* * * *

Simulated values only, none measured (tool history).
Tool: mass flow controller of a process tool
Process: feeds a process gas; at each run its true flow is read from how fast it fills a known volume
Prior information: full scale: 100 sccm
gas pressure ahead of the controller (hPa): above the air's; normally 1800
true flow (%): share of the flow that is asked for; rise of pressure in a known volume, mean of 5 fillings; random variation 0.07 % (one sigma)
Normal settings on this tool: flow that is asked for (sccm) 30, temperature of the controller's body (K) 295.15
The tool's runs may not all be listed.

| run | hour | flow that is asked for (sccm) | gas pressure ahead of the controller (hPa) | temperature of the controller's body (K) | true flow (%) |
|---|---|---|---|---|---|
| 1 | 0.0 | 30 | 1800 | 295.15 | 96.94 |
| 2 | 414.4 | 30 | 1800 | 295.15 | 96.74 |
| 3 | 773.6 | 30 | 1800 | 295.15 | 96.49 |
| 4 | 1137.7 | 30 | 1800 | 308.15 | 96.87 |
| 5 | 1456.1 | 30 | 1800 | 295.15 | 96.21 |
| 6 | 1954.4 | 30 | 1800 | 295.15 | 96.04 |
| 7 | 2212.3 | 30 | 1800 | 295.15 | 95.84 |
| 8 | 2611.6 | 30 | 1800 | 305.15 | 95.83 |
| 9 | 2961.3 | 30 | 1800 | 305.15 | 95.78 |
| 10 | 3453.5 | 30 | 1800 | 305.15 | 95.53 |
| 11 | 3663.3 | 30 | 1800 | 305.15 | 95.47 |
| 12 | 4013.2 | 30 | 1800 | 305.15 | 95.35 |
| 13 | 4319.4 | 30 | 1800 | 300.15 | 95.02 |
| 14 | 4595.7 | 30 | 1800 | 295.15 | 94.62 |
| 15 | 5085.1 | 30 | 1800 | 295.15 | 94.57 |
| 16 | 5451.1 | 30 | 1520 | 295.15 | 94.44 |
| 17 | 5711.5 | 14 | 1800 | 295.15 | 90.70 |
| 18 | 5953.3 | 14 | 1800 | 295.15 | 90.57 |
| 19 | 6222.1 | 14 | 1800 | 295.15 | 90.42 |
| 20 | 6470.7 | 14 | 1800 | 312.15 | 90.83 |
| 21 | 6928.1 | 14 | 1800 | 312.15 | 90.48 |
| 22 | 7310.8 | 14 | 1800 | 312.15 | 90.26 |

* * * *

ASSIGNED TASK | Look back at the entries above. Retype the line with "gas pressure ahead of the controller (hPa): above", the line with "true flow (%): share", and all lines in between.

RESULT |
gas pressure ahead of the controller (hPa): above the air's; normally 1800
true flow (%): share of the flow that is asked for; rise of pressure in a known volume, mean of 5 fillings; random variation 0.07 % (one sigma)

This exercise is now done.